▶ **WORK TASK**
Copy every record below exactly as it appears.

[DATA PROVIDED Boundary: Start]

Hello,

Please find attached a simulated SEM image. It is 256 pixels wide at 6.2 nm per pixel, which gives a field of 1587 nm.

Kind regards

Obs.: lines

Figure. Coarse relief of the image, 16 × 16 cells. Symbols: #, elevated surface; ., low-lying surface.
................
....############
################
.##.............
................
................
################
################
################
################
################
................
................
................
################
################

[DATA PROVIDED Boundary: End]

▶ **RESULT**
Hello,

Please find attached a simulated SEM image. It is 256 pixels wide at 6.2 nm per pixel, which gives a field of 1587 nm.

Kind regards

Obs.: lines

Figure. Coarse relief of the image, 16 × 16 cells. Symbols: #, elevated surface; ., low-lying surface.
................
....############
################
.##.............
................
................
################
################
################
################
################
................
................
................
################
################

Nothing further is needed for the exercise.